Output, without alteration, the first line of the entries and each line after it, stopping with the line that contains "etch.depth nm (the".

┌──
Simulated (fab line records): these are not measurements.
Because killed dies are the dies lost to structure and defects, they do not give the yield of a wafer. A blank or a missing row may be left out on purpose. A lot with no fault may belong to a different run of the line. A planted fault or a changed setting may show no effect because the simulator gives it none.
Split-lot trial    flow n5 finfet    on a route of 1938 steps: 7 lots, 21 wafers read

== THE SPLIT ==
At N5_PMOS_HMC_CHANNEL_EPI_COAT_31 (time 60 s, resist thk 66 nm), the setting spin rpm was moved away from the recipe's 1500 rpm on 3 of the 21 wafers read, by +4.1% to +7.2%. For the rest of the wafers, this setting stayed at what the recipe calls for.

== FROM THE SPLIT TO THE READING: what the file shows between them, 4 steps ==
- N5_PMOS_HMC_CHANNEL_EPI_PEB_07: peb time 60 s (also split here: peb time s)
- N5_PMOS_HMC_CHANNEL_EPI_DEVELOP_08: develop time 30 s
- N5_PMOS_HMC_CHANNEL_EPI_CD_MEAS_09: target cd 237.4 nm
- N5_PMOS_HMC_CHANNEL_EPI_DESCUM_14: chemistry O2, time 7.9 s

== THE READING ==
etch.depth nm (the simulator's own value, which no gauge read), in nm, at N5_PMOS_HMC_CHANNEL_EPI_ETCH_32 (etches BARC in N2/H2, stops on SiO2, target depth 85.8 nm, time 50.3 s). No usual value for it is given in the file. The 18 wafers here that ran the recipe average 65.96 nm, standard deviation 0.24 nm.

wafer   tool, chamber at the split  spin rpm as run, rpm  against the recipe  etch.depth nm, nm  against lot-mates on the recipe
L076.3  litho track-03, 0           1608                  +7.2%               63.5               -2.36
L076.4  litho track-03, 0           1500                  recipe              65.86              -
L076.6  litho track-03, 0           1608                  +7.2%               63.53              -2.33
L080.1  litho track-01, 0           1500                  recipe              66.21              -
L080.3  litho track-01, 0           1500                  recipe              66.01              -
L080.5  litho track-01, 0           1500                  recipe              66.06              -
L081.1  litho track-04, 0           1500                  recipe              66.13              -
└──

_Exercise solution:_
Simulated (fab line records): these are not measurements.
Because killed dies are the dies lost to structure and defects, they do not give the yield of a wafer. A blank or a missing row may be left out on purpose. A lot with no fault may belong to a different run of the line. A planted fault or a changed setting may show no effect because the simulator gives it none.
Split-lot trial    flow n5 finfet    on a route of 1938 steps: 7 lots, 21 wafers read

== THE SPLIT ==
At N5_PMOS_HMC_CHANNEL_EPI_COAT_31 (time 60 s, resist thk 66 nm), the setting spin rpm was moved away from the recipe's 1500 rpm on 3 of the 21 wafers read, by +4.1% to +7.2%. For the rest of the wafers, this setting stayed at what the recipe calls for.

== FROM THE SPLIT TO THE READING: what the file shows between them, 4 steps ==
- N5_PMOS_HMC_CHANNEL_EPI_PEB_07: peb time 60 s (also split here: peb time s)
- N5_PMOS_HMC_CHANNEL_EPI_DEVELOP_08: develop time 30 s
- N5_PMOS_HMC_CHANNEL_EPI_CD_MEAS_09: target cd 237.4 nm
- N5_PMOS_HMC_CHANNEL_EPI_DESCUM_14: chemistry O2, time 7.9 s

== THE READING ==
etch.depth nm (the simulator's own value, which no gauge read), in nm, at N5_PMOS_HMC_CHANNEL_EPI_ETCH_32 (etches BARC in N2/H2, stops on SiO2, target depth 85.8 nm, time 50.3 s). No usual value for it is given in the file. The 18 wafers here that ran the recipe average 65.96 nm, standard deviation 0.24 nm.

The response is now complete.